Exercise> Transcribe the entries, keeping every character the same.

Material supplied>
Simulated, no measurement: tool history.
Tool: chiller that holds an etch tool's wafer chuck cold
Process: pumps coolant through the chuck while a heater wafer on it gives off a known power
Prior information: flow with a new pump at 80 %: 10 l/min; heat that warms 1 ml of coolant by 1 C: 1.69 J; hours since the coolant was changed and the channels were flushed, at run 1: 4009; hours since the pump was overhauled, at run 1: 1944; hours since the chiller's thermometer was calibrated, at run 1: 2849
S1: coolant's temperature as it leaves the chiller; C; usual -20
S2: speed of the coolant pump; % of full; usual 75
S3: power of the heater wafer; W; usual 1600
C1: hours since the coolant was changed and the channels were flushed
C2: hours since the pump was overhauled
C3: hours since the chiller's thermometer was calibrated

Task output>
Simulated, no measurement: tool history.
Tool: chiller that holds an etch tool's wafer chuck cold
Process: pumps coolant through the chuck while a heater wafer on it gives off a known power
Prior information: flow with a new pump at 80 %: 10 l/min; heat that warms 1 ml of coolant by 1 C: 1.69 J; hours since the coolant was changed and the channels were flushed, at run 1: 4009; hours since the pump was overhauled, at run 1: 1944; hours since the chiller's thermometer was calibrated, at run 1: 2849
S1: coolant's temperature as it leaves the chiller; C; usual -20
S2: speed of the coolant pump; % of full; usual 75
S3: power of the heater wafer; W; usual 1600
C1: hours since the coolant was changed and the channels were flushed
C2: hours since the pump was overhauled
C3: hours since the chiller's thermometer was calibrated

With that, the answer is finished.